Copy verbatim the material from its first line to the line that holds "1011.58 | 15.26 |", including that line.

(Beginning of LISTED RECORDS)

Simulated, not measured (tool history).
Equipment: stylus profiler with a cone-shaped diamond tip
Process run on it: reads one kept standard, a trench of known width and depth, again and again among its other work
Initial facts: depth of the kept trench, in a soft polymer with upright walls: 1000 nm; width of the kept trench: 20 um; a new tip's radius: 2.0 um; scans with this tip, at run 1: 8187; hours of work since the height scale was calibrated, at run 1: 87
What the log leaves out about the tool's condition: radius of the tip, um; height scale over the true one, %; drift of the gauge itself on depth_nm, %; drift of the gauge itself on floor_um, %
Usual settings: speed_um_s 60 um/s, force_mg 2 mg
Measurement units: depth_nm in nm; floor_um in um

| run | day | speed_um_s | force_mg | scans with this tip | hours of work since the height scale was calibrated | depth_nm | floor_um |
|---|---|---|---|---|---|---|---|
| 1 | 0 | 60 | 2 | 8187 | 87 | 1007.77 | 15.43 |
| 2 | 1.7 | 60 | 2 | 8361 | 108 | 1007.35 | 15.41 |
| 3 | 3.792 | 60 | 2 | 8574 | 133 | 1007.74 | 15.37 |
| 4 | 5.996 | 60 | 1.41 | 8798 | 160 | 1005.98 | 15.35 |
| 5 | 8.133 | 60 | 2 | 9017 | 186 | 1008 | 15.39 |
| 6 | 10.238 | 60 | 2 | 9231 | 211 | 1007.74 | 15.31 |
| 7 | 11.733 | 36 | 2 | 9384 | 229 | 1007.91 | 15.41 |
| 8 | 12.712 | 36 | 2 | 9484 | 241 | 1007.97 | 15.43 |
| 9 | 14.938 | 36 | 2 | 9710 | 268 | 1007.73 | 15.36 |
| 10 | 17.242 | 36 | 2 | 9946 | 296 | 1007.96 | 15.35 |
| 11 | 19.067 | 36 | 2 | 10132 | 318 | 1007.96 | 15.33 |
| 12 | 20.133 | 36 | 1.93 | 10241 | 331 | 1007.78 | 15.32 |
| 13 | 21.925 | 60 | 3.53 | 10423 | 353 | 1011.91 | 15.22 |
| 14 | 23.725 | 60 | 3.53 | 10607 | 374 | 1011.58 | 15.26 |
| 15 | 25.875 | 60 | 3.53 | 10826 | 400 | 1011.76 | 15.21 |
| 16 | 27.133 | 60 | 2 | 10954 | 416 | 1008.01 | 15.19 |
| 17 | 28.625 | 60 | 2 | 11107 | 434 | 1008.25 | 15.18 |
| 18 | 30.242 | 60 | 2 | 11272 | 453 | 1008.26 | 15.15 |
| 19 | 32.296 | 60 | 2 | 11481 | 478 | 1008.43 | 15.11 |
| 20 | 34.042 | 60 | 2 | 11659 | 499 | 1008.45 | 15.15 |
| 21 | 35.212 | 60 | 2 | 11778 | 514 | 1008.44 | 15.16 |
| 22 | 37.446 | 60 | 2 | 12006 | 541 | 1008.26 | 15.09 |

(End of LISTED RECORDS)

● **RESPONSE AREA**:
Simulated, not measured (tool history).
Equipment: stylus profiler with a cone-shaped diamond tip
Process run on it: reads one kept standard, a trench of known width and depth, again and again among its other work
Initial facts: depth of the kept trench, in a soft polymer with upright walls: 1000 nm; width of the kept trench: 20 um; a new tip's radius: 2.0 um; scans with this tip, at run 1: 8187; hours of work since the height scale was calibrated, at run 1: 87
What the log leaves out about the tool's condition: radius of the tip, um; height scale over the true one, %; drift of the gauge itself on depth_nm, %; drift of the gauge itself on floor_um, %
Usual settings: speed_um_s 60 um/s, force_mg 2 mg
Measurement units: depth_nm in nm; floor_um in um

| run | day | speed_um_s | force_mg | scans with this tip | hours of work since the height scale was calibrated | depth_nm | floor_um |
|---|---|---|---|---|---|---|---|
| 1 | 0 | 60 | 2 | 8187 | 87 | 1007.77 | 15.43 |
| 2 | 1.7 | 60 | 2 | 8361 | 108 | 1007.35 | 15.41 |
| 3 | 3.792 | 60 | 2 | 8574 | 133 | 1007.74 | 15.37 |
| 4 | 5.996 | 60 | 1.41 | 8798 | 160 | 1005.98 | 15.35 |
| 5 | 8.133 | 60 | 2 | 9017 | 186 | 1008 | 15.39 |
| 6 | 10.238 | 60 | 2 | 9231 | 211 | 1007.74 | 15.31 |
| 7 | 11.733 | 36 | 2 | 9384 | 229 | 1007.91 | 15.41 |
| 8 | 12.712 | 36 | 2 | 9484 | 241 | 1007.97 | 15.43 |
| 9 | 14.938 | 36 | 2 | 9710 | 268 | 1007.73 | 15.36 |
| 10 | 17.242 | 36 | 2 | 9946 | 296 | 1007.96 | 15.35 |
| 11 | 19.067 | 36 | 2 | 10132 | 318 | 1007.96 | 15.33 |
| 12 | 20.133 | 36 | 1.93 | 10241 | 331 | 1007.78 | 15.32 |
| 13 | 21.925 | 60 | 3.53 | 10423 | 353 | 1011.91 | 15.22 |
| 14 | 23.725 | 60 | 3.53 | 10607 | 374 | 1011.58 | 15.26 |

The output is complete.